WORK ORDER:
Copy the listing out exactly as shown.

DATA EXTRACTS:

——————

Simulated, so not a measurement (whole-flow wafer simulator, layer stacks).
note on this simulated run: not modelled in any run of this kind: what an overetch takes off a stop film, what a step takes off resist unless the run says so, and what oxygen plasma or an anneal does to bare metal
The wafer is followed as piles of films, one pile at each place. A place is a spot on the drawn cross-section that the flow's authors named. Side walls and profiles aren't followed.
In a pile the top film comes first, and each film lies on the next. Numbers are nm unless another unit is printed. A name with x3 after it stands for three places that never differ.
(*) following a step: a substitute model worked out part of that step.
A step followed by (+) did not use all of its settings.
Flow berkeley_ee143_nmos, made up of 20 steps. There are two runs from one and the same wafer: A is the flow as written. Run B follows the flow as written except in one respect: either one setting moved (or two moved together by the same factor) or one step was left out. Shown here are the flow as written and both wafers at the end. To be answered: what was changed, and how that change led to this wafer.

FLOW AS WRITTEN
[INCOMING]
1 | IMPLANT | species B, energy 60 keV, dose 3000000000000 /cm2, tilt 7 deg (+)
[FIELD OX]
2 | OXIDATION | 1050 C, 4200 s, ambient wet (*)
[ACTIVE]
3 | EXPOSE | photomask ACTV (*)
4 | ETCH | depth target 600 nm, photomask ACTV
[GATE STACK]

——————

SOLUTION:
Simulated, so not a measurement (whole-flow wafer simulator, layer stacks).
note on this simulated run: not modelled in any run of this kind: what an overetch takes off a stop film, what a step takes off resist unless the run says so, and what oxygen plasma or an anneal does to bare metal
The wafer is followed as piles of films, one pile at each place. A place is a spot on the drawn cross-section that the flow's authors named. Side walls and profiles aren't followed.
In a pile the top film comes first, and each film lies on the next. Numbers are nm unless another unit is printed. A name with x3 after it stands for three places that never differ.
(*) following a step: a substitute model worked out part of that step.
A step followed by (+) did not use all of its settings.
Flow berkeley_ee143_nmos, made up of 20 steps. There are two runs from one and the same wafer: A is the flow as written. Run B follows the flow as written except in one respect: either one setting moved (or two moved together by the same factor) or one step was left out. Shown here are the flow as written and both wafers at the end. To be answered: what was changed, and how that change led to this wafer.

FLOW AS WRITTEN
[INCOMING]
1 | IMPLANT | species B, energy 60 keV, dose 3000000000000 /cm2, tilt 7 deg (+)
[FIELD OX]
2 | OXIDATION | 1050 C, 4200 s, ambient wet (*)
[ACTIVE]
3 | EXPOSE | photomask ACTV (*)
4 | ETCH | depth target 600 nm, photomask ACTV
[GATE STACK]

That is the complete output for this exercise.